Exercise:
Starting at the line that contains "pixel size: 0.5 nm" and ending at the line that contains "Materials: From the", the lines below are to be given again exactly, with nothing added.

------------------------------------------------------------

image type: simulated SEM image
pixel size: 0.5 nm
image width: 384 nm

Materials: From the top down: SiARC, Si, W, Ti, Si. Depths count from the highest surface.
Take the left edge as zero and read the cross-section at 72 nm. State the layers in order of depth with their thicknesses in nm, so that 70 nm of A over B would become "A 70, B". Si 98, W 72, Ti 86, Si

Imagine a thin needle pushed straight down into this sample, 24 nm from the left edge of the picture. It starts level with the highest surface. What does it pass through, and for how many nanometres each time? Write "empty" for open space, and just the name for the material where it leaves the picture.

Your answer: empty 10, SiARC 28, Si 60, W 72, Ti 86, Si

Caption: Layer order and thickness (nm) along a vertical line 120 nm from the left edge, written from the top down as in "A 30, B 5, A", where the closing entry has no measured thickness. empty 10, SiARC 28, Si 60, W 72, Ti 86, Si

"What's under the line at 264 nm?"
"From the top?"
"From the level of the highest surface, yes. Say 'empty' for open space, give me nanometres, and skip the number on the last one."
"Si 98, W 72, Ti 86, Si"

------------------------------------------------------------

Answer box:
pixel size: 0.5 nm
image width: 384 nm

Materials: From the top down: SiARC, Si, W, Ti, Si. Depths count from the highest surface.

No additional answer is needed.